*** The data
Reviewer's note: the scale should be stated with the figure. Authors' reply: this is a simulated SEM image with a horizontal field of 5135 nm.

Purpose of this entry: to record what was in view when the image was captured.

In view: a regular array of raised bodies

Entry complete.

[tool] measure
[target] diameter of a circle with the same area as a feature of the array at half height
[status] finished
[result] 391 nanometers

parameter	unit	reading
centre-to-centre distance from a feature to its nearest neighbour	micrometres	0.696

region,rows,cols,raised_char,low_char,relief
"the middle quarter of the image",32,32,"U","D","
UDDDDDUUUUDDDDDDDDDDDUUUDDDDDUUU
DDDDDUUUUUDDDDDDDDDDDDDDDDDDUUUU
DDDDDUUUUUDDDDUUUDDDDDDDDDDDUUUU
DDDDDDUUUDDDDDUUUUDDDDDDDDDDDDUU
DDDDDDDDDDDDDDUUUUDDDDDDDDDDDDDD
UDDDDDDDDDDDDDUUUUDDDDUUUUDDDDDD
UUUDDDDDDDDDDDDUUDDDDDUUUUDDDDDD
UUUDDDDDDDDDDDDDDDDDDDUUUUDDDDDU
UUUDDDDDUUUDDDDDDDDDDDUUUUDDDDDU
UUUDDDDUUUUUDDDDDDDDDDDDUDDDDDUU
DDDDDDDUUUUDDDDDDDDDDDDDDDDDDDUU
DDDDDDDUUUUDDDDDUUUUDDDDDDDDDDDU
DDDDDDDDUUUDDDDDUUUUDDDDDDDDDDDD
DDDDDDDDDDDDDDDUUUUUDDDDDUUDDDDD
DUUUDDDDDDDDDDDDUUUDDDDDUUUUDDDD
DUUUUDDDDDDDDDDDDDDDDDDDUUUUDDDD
******

• **Work order**
Retype every record above exactly as it stands.

• **Task output**
Reviewer's note: the scale should be stated with the figure. Authors' reply: this is a simulated SEM image with a horizontal field of 5135 nm.

Purpose of this entry: to record what was in view when the image was captured.

In view: a regular array of raised bodies

Entry complete.

[tool] measure
[target] diameter of a circle with the same area as a feature of the array at half height
[status] finished
[result] 391 nanometers

parameter	unit	reading
centre-to-centre distance from a feature to its nearest neighbour	micrometres	0.696

region,rows,cols,raised_char,low_char,relief
"the middle quarter of the image",32,32,"U","D","
UDDDDDUUUUDDDDDDDDDDDUUUDDDDDUUU
DDDDDUUUUUDDDDDDDDDDDDDDDDDDUUUU
DDDDDUUUUUDDDDUUUDDDDDDDDDDDUUUU
DDDDDDUUUDDDDDUUUUDDDDDDDDDDDDUU
DDDDDDDDDDDDDDUUUUDDDDDDDDDDDDDD
UDDDDDDDDDDDDDUUUUDDDDUUUUDDDDDD
UUUDDDDDDDDDDDDUUDDDDDUUUUDDDDDD
UUUDDDDDDDDDDDDDDDDDDDUUUUDDDDDU
UUUDDDDDUUUDDDDDDDDDDDUUUUDDDDDU
UUUDDDDUUUUUDDDDDDDDDDDDUDDDDDUU
DDDDDDDUUUUDDDDDDDDDDDDDDDDDDDUU
DDDDDDDUUUUDDDDDUUUUDDDDDDDDDDDU
DDDDDDDDUUUDDDDDUUUUDDDDDDDDDDDD
DDDDDDDDDDDDDDDUUUUUDDDDDUUDDDDD
DUUUDDDDDDDDDDDDUUUDDDDDUUUUDDDD
DUUUUDDDDDDDDDDDDDDDDDDDUUUUDDDD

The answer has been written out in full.